→ Brief
From the entries below, output the line with "Presented below is" and each following line up to and including the line with "Square cell edge", exactly as written.

#### Data records
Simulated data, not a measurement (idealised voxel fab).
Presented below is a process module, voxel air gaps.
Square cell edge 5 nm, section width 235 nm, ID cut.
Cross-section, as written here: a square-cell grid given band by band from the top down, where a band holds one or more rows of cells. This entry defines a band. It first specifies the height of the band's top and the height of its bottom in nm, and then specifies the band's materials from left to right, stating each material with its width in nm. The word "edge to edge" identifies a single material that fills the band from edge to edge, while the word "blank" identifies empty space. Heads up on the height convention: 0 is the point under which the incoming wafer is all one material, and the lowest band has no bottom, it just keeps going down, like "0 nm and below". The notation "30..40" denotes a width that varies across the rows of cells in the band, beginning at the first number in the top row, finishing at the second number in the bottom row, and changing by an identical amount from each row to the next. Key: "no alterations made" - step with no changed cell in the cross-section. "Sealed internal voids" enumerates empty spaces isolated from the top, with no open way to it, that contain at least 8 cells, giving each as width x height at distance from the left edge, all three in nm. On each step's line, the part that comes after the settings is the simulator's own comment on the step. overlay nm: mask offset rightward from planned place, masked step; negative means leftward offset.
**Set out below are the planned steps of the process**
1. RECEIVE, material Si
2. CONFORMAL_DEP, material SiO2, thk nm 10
########

→ Reply
Presented below is a process module, voxel air gaps.
Square cell edge 5 nm, section width 235 nm, ID cut.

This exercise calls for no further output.